——————

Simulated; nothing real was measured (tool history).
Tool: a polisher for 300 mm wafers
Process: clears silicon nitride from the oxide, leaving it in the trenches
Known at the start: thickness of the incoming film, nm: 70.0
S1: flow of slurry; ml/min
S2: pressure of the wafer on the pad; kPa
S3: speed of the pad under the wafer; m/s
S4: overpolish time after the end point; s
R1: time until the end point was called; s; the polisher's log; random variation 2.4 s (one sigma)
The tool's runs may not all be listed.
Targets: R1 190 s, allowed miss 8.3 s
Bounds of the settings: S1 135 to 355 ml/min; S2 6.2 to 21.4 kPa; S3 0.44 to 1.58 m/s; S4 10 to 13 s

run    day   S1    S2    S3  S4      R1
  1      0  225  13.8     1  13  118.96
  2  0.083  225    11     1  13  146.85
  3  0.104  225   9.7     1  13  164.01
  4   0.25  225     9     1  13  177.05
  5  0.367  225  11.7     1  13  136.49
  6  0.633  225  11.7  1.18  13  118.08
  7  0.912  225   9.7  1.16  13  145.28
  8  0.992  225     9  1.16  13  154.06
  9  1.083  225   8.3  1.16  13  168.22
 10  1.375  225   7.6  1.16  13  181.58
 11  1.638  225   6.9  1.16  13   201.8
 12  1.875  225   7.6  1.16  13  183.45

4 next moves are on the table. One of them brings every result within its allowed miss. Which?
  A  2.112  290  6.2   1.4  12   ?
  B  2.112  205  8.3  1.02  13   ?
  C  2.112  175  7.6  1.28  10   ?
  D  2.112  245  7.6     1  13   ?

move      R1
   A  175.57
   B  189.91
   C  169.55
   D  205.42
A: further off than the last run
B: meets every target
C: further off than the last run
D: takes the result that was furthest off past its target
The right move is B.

——————

In the listing above, find the line with "A: further off than the last run" and the line with "D: takes the"; output exactly those lines and all lines between them.

▶ TASK RESPONSE:
A: further off than the last run
B: meets every target
C: further off than the last run
D: takes the result that was furthest off past its target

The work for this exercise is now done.